*Data section*.
________________

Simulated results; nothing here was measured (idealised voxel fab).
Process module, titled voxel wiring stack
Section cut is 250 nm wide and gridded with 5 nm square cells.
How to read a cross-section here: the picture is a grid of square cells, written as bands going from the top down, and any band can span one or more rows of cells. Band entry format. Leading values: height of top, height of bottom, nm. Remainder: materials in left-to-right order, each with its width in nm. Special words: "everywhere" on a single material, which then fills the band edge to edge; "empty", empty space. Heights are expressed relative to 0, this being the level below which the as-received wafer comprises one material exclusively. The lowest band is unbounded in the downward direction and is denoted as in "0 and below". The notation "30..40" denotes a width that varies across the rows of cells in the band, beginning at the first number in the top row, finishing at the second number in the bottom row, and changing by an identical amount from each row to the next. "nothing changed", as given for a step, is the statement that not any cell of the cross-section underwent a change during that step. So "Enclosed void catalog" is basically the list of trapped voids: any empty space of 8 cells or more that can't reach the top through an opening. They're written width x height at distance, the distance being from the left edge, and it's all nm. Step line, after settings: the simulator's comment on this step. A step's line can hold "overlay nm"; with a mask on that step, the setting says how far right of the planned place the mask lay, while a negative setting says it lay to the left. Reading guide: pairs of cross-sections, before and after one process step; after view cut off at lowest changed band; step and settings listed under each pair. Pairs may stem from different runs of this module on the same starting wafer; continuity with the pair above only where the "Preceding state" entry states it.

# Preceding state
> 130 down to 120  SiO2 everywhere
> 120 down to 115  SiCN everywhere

________________

*Activity*.
Please, starting with the first line of the material above, write out each line exactly and finish on the line that includes "Section cut is".

*Your response*.
Simulated results; nothing here was measured (idealised voxel fab).
Process module, titled voxel wiring stack
Section cut is 250 nm wide and gridded with 5 nm square cells.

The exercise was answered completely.